• [AVAILABLE DATA]:
________

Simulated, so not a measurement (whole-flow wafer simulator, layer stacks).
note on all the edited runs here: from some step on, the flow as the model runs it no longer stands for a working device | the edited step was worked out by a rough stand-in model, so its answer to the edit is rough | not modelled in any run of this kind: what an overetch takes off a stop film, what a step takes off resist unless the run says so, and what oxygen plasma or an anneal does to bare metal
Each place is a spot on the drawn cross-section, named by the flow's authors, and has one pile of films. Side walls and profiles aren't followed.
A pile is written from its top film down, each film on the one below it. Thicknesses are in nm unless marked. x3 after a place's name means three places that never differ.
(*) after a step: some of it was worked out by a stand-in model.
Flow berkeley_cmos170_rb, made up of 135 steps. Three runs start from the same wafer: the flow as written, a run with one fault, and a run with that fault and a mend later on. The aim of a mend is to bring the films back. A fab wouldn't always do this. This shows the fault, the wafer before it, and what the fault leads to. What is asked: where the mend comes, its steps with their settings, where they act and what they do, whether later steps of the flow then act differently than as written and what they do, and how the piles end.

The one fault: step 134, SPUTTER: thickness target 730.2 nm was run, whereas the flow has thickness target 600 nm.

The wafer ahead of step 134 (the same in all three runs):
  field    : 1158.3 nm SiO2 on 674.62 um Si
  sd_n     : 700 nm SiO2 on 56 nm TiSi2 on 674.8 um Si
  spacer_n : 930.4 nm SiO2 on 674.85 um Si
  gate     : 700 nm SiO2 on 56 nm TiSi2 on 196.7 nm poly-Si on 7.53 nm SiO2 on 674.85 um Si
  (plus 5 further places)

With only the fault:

________

• [ACTION ITEM]:
For this exercise, repeat exactly the lines of the data above from the one with "spacer_n : 930.4 nm SiO2 on 674.85 um Si" down to the one with "(plus 5 further places)", both end lines included.

• [SOLUTION]:
  spacer_n : 930.4 nm SiO2 on 674.85 um Si
  gate     : 700 nm SiO2 on 56 nm TiSi2 on 196.7 nm poly-Si on 7.53 nm SiO2 on 674.85 um Si
  (plus 5 further places)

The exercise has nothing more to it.